Work request:
Copy every entry below, exactly and in full.

Given records:
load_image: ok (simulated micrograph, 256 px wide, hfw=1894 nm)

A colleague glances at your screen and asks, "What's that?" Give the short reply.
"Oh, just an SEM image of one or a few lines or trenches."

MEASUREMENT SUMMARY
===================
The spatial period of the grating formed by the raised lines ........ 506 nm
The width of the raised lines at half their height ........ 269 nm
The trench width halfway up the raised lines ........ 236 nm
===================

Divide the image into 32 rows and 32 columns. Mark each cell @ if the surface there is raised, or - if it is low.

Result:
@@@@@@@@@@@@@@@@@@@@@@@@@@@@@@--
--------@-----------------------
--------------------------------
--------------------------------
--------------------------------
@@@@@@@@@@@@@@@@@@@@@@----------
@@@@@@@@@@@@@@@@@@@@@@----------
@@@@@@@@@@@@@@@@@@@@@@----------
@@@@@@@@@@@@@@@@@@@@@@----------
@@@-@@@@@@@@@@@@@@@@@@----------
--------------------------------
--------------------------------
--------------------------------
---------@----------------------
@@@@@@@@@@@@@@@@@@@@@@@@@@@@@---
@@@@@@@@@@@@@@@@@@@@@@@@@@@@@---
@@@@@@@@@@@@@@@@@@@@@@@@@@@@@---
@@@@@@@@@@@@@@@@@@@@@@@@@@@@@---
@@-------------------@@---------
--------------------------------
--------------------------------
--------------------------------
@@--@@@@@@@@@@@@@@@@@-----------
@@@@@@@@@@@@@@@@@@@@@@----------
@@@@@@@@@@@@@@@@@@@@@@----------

Answer space:
load_image: ok (simulated micrograph, 256 px wide, hfw=1894 nm)

A colleague glances at your screen and asks, "What's that?" Give the short reply.
"Oh, just an SEM image of one or a few lines or trenches."

MEASUREMENT SUMMARY
===================
The spatial period of the grating formed by the raised lines ........ 506 nm
The width of the raised lines at half their height ........ 269 nm
The trench width halfway up the raised lines ........ 236 nm
===================

Divide the image into 32 rows and 32 columns. Mark each cell @ if the surface there is raised, or - if it is low.

Result:
@@@@@@@@@@@@@@@@@@@@@@@@@@@@@@--
--------@-----------------------
--------------------------------
--------------------------------
--------------------------------
@@@@@@@@@@@@@@@@@@@@@@----------
@@@@@@@@@@@@@@@@@@@@@@----------
@@@@@@@@@@@@@@@@@@@@@@----------
@@@@@@@@@@@@@@@@@@@@@@----------
@@@-@@@@@@@@@@@@@@@@@@----------
--------------------------------
--------------------------------
--------------------------------
---------@----------------------
@@@@@@@@@@@@@@@@@@@@@@@@@@@@@---
@@@@@@@@@@@@@@@@@@@@@@@@@@@@@---
@@@@@@@@@@@@@@@@@@@@@@@@@@@@@---
@@@@@@@@@@@@@@@@@@@@@@@@@@@@@---
@@-------------------@@---------
--------------------------------
--------------------------------
--------------------------------
@@--@@@@@@@@@@@@@@@@@-----------
@@@@@@@@@@@@@@@@@@@@@@----------
@@@@@@@@@@@@@@@@@@@@@@----------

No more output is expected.